* _TASK ITEM_: Reproduce, exactly, the lines of the material below from the line containing "Determine the following from the image." through the line containing "DDDUUDDDDDDUUUDDDDUUUUDDDDUUUDDD", with both end lines included and nothing else.

-- Opening Marker --
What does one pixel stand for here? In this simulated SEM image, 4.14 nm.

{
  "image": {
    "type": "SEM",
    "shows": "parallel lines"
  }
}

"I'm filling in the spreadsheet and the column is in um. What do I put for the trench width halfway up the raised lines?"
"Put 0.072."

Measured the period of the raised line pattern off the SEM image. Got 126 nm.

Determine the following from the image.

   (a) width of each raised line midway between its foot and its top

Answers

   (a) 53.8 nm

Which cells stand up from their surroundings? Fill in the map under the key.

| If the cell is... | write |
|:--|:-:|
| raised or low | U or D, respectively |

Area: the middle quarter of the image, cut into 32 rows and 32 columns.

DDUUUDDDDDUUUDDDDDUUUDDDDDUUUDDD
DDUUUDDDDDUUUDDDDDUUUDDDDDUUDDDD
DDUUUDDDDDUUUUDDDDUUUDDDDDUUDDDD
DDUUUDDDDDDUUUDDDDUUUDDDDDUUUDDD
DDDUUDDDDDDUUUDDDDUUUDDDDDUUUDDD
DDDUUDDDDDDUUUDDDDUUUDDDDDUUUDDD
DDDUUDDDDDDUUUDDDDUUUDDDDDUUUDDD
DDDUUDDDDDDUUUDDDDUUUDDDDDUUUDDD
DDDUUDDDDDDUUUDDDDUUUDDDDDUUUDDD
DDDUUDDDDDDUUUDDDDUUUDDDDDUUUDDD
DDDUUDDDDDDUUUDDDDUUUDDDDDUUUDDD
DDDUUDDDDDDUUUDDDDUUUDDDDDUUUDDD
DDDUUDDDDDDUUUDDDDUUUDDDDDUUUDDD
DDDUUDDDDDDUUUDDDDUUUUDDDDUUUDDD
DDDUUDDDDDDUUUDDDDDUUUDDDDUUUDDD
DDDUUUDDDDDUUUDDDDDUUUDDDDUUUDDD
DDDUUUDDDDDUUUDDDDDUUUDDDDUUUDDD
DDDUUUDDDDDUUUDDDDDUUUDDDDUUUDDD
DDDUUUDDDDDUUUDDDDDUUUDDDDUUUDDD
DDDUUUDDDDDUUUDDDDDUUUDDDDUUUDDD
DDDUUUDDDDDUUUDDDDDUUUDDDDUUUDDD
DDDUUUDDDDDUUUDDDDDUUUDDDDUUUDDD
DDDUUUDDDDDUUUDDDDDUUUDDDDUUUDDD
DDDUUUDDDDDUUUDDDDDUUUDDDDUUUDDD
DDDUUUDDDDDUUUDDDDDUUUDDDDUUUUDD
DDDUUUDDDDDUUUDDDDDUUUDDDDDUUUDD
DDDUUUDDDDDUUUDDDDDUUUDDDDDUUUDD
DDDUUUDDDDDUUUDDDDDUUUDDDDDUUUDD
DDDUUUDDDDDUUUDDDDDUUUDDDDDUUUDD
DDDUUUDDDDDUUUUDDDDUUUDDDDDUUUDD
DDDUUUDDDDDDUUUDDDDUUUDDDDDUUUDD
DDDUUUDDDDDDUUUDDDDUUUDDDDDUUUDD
-- Closing Marker --

* _WORKED SOLUTION_:
Determine the following from the image.

   (a) width of each raised line midway between its foot and its top

Answers

   (a) 53.8 nm

Which cells stand up from their surroundings? Fill in the map under the key.

| If the cell is... | write |
|:--|:-:|
| raised or low | U or D, respectively |

Area: the middle quarter of the image, cut into 32 rows and 32 columns.

DDUUUDDDDDUUUDDDDDUUUDDDDDUUUDDD
DDUUUDDDDDUUUDDDDDUUUDDDDDUUDDDD
DDUUUDDDDDUUUUDDDDUUUDDDDDUUDDDD
DDUUUDDDDDDUUUDDDDUUUDDDDDUUUDDD
DDDUUDDDDDDUUUDDDDUUUDDDDDUUUDDD
DDDUUDDDDDDUUUDDDDUUUDDDDDUUUDDD
DDDUUDDDDDDUUUDDDDUUUDDDDDUUUDDD
DDDUUDDDDDDUUUDDDDUUUDDDDDUUUDDD
DDDUUDDDDDDUUUDDDDUUUDDDDDUUUDDD
DDDUUDDDDDDUUUDDDDUUUDDDDDUUUDDD
DDDUUDDDDDDUUUDDDDUUUDDDDDUUUDDD
DDDUUDDDDDDUUUDDDDUUUDDDDDUUUDDD
DDDUUDDDDDDUUUDDDDUUUDDDDDUUUDDD
DDDUUDDDDDDUUUDDDDUUUUDDDDUUUDDD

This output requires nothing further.